Brief.
Below are some records. Set each one down exactly as it reads.

··· Supplied data ···

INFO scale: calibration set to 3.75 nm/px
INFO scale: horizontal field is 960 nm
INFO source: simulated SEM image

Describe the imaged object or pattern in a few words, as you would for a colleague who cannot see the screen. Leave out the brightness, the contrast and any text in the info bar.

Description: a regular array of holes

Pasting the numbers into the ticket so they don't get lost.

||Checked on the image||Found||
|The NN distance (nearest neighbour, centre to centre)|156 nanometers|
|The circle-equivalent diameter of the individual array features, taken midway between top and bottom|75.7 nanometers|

···

Your solution.
INFO scale: calibration set to 3.75 nm/px
INFO scale: horizontal field is 960 nm
INFO source: simulated SEM image

Describe the imaged object or pattern in a few words, as you would for a colleague who cannot see the screen. Leave out the brightness, the contrast and any text in the info bar.

Description: a regular array of holes

Pasting the numbers into the ticket so they don't get lost.

||Checked on the image||Found||
|The NN distance (nearest neighbour, centre to centre)|156 nanometers|
|The circle-equivalent diameter of the individual array features, taken midway between top and bottom|75.7 nanometers|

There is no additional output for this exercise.